Dataset excerpts -
—————

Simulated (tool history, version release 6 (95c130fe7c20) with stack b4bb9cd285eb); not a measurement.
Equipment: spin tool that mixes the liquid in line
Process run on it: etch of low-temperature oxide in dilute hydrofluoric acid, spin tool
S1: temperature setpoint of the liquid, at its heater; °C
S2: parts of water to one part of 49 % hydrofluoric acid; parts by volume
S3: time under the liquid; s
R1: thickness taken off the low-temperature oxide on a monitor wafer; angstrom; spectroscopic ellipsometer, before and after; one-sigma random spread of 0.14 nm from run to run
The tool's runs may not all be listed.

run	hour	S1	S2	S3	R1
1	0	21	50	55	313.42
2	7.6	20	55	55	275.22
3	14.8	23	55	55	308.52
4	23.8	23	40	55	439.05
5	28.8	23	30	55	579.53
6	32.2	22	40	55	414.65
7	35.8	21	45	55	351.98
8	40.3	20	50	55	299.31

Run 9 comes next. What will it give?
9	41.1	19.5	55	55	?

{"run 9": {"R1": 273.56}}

—————

Task item -
Everything in the listing above should be duplicated exactly.

Exercise result -
Simulated (tool history, version release 6 (95c130fe7c20) with stack b4bb9cd285eb); not a measurement.
Equipment: spin tool that mixes the liquid in line
Process run on it: etch of low-temperature oxide in dilute hydrofluoric acid, spin tool
S1: temperature setpoint of the liquid, at its heater; °C
S2: parts of water to one part of 49 % hydrofluoric acid; parts by volume
S3: time under the liquid; s
R1: thickness taken off the low-temperature oxide on a monitor wafer; angstrom; spectroscopic ellipsometer, before and after; one-sigma random spread of 0.14 nm from run to run
The tool's runs may not all be listed.

run	hour	S1	S2	S3	R1
1	0	21	50	55	313.42
2	7.6	20	55	55	275.22
3	14.8	23	55	55	308.52
4	23.8	23	40	55	439.05
5	28.8	23	30	55	579.53
6	32.2	22	40	55	414.65
7	35.8	21	45	55	351.98
8	40.3	20	50	55	299.31

Run 9 comes next. What will it give?
9	41.1	19.5	55	55	?

{"run 9": {"R1": 273.56}}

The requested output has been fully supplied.